-- WORK TASK --
Repeat the records word for word.

Start of Block
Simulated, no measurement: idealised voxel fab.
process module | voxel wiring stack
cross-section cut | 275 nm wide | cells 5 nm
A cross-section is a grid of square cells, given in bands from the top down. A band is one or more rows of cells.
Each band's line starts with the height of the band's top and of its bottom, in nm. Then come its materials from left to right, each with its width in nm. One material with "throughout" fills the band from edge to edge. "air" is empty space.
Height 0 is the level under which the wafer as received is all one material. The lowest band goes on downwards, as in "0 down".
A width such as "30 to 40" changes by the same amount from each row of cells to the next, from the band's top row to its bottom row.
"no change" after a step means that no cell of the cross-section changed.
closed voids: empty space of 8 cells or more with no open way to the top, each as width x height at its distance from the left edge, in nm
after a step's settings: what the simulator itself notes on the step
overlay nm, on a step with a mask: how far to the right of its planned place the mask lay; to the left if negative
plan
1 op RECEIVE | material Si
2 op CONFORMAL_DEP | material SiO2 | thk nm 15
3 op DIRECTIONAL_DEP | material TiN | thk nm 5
End of Block

-- ANSWER BOX --
Simulated, no measurement: idealised voxel fab.
process module | voxel wiring stack
cross-section cut | 275 nm wide | cells 5 nm
A cross-section is a grid of square cells, given in bands from the top down. A band is one or more rows of cells.
Each band's line starts with the height of the band's top and of its bottom, in nm. Then come its materials from left to right, each with its width in nm. One material with "throughout" fills the band from edge to edge. "air" is empty space.
Height 0 is the level under which the wafer as received is all one material. The lowest band goes on downwards, as in "0 down".
A width such as "30 to 40" changes by the same amount from each row of cells to the next, from the band's top row to its bottom row.
"no change" after a step means that no cell of the cross-section changed.
closed voids: empty space of 8 cells or more with no open way to the top, each as width x height at its distance from the left edge, in nm
after a step's settings: what the simulator itself notes on the step
overlay nm, on a step with a mask: how far to the right of its planned place the mask lay; to the left if negative
plan
1 op RECEIVE | material Si
2 op CONFORMAL_DEP | material SiO2 | thk nm 15
3 op DIRECTIONAL_DEP | material TiN | thk nm 5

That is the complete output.